[Opening INFORMATION GIVEN section]
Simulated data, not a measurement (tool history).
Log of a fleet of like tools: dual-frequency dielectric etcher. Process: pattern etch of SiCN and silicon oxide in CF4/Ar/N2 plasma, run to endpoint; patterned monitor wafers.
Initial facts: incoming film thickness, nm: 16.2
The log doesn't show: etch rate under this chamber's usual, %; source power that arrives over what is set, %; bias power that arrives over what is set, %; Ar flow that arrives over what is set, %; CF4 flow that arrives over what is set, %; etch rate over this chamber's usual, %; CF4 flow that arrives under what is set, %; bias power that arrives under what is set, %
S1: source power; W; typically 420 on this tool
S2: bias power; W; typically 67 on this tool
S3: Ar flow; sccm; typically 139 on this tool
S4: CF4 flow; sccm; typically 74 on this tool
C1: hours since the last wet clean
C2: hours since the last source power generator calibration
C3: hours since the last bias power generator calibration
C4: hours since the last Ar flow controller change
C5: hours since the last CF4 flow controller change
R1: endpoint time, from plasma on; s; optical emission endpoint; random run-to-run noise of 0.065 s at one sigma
[Closing INFORMATION GIVEN section]

## REQUIREMENT
In full and without error, give the listing again.

## RESPONSE
Simulated data, not a measurement (tool history).
Log of a fleet of like tools: dual-frequency dielectric etcher. Process: pattern etch of SiCN and silicon oxide in CF4/Ar/N2 plasma, run to endpoint; patterned monitor wafers.
Initial facts: incoming film thickness, nm: 16.2
The log doesn't show: etch rate under this chamber's usual, %; source power that arrives over what is set, %; bias power that arrives over what is set, %; Ar flow that arrives over what is set, %; CF4 flow that arrives over what is set, %; etch rate over this chamber's usual, %; CF4 flow that arrives under what is set, %; bias power that arrives under what is set, %
S1: source power; W; typically 420 on this tool
S2: bias power; W; typically 67 on this tool
S3: Ar flow; sccm; typically 139 on this tool
S4: CF4 flow; sccm; typically 74 on this tool
C1: hours since the last wet clean
C2: hours since the last source power generator calibration
C3: hours since the last bias power generator calibration
C4: hours since the last Ar flow controller change
C5: hours since the last CF4 flow controller change
R1: endpoint time, from plasma on; s; optical emission endpoint; random run-to-run noise of 0.065 s at one sigma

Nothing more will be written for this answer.